Print the lines that run from the line with "The process module" to the line with "The width of", keeping both end lines, exactly as they appear in the entries below, and nothing else.

(Dataset content)

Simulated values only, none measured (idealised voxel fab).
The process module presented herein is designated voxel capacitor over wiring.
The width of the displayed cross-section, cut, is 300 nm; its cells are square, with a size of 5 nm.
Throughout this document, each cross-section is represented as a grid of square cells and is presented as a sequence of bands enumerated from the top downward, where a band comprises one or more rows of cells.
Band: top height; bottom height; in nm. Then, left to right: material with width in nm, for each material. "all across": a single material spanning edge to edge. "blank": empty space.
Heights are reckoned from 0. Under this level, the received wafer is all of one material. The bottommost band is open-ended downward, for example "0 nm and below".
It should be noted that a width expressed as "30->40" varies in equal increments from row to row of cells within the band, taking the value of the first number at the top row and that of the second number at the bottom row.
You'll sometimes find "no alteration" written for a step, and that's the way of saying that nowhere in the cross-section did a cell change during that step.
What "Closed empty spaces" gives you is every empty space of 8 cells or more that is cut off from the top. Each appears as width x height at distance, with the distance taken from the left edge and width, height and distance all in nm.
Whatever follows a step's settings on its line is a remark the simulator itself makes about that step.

(End Dataset content)

* Result *
The process module presented herein is designated voxel capacitor over wiring.
The width of the displayed cross-section, cut, is 300 nm; its cells are square, with a size of 5 nm.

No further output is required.